### EXTRACTED DATA:
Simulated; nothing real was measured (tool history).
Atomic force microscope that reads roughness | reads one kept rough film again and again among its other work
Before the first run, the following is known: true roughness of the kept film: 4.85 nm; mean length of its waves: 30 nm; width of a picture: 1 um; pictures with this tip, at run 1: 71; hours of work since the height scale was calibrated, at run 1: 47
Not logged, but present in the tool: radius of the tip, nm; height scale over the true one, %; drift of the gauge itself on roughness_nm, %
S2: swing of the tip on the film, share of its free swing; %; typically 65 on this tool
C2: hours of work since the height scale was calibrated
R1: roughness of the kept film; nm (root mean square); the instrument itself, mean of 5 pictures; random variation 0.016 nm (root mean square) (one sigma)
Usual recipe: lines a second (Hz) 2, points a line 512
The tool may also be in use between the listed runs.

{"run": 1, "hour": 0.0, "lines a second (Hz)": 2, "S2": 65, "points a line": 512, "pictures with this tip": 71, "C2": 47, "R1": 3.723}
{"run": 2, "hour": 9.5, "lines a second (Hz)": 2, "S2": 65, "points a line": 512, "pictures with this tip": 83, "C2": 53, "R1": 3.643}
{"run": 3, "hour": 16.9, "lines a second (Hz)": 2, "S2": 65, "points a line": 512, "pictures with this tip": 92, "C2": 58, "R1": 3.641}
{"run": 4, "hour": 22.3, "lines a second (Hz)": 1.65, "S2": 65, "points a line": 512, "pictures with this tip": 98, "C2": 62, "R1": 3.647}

### WORK ITEM:
Restate the listing word for word, but only from its first line through the line with "C2: hours of", keeping both end lines.

### YOUR SOLUTION:
Simulated; nothing real was measured (tool history).
Atomic force microscope that reads roughness | reads one kept rough film again and again among its other work
Before the first run, the following is known: true roughness of the kept film: 4.85 nm; mean length of its waves: 30 nm; width of a picture: 1 um; pictures with this tip, at run 1: 71; hours of work since the height scale was calibrated, at run 1: 47
Not logged, but present in the tool: radius of the tip, nm; height scale over the true one, %; drift of the gauge itself on roughness_nm, %
S2: swing of the tip on the film, share of its free swing; %; typically 65 on this tool
C2: hours of work since the height scale was calibrated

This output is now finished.